# # # # # # #

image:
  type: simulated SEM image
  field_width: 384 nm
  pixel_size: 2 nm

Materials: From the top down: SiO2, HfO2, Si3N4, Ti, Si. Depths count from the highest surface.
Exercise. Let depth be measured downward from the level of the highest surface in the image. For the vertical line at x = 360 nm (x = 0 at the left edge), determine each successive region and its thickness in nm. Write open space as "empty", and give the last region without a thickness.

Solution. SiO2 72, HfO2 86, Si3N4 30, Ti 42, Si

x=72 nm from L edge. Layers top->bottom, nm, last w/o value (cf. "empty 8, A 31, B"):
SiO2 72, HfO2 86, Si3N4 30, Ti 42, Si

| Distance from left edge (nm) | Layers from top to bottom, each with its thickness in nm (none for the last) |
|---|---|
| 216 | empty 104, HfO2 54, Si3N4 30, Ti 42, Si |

# # # # # # #

## Work request:
Output the entire set of records exactly as shown.

## Response:
image:
  type: simulated SEM image
  field_width: 384 nm
  pixel_size: 2 nm

Materials: From the top down: SiO2, HfO2, Si3N4, Ti, Si. Depths count from the highest surface.
Exercise. Let depth be measured downward from the level of the highest surface in the image. For the vertical line at x = 360 nm (x = 0 at the left edge), determine each successive region and its thickness in nm. Write open space as "empty", and give the last region without a thickness.

Solution. SiO2 72, HfO2 86, Si3N4 30, Ti 42, Si

x=72 nm from L edge. Layers top->bottom, nm, last w/o value (cf. "empty 8, A 31, B"):
SiO2 72, HfO2 86, Si3N4 30, Ti 42, Si

| Distance from left edge (nm) | Layers from top to bottom, each with its thickness in nm (none for the last) |
|---|---|
| 216 | empty 104, HfO2 54, Si3N4 30, Ti 42, Si |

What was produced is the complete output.